▶ _BRIEF_: All of the data below is to be returned unaltered.

▶ _EXTRACTED INFORMATION_:
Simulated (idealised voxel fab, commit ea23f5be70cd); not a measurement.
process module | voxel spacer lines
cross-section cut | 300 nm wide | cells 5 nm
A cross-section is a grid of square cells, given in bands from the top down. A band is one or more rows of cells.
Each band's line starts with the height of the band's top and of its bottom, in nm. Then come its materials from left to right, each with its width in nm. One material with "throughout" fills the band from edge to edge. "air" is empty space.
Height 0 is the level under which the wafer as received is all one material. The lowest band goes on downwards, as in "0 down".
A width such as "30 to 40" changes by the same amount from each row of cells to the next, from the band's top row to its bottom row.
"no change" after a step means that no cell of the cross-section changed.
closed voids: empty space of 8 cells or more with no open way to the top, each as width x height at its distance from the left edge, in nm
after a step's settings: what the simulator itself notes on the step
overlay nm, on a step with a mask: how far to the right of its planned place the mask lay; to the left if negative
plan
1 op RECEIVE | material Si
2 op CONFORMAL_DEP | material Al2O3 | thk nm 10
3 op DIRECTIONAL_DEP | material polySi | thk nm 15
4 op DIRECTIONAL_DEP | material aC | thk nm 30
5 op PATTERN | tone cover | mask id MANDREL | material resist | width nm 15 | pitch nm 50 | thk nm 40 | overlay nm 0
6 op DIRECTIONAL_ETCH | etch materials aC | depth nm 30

▶ _EXERCISE OUTPUT_:
Simulated (idealised voxel fab, commit ea23f5be70cd); not a measurement.
process module | voxel spacer lines
cross-section cut | 300 nm wide | cells 5 nm
A cross-section is a grid of square cells, given in bands from the top down. A band is one or more rows of cells.
Each band's line starts with the height of the band's top and of its bottom, in nm. Then come its materials from left to right, each with its width in nm. One material with "throughout" fills the band from edge to edge. "air" is empty space.
Height 0 is the level under which the wafer as received is all one material. The lowest band goes on downwards, as in "0 down".
A width such as "30 to 40" changes by the same amount from each row of cells to the next, from the band's top row to its bottom row.
"no change" after a step means that no cell of the cross-section changed.
closed voids: empty space of 8 cells or more with no open way to the top, each as width x height at its distance from the left edge, in nm
after a step's settings: what the simulator itself notes on the step
overlay nm, on a step with a mask: how far to the right of its planned place the mask lay; to the left if negative
plan
1 op RECEIVE | material Si
2 op CONFORMAL_DEP | material Al2O3 | thk nm 10
3 op DIRECTIONAL_DEP | material polySi | thk nm 15
4 op DIRECTIONAL_DEP | material aC | thk nm 30
5 op PATTERN | tone cover | mask id MANDREL | material resist | width nm 15 | pitch nm 50 | thk nm 40 | overlay nm 0
6 op DIRECTIONAL_ETCH | etch materials aC | depth nm 30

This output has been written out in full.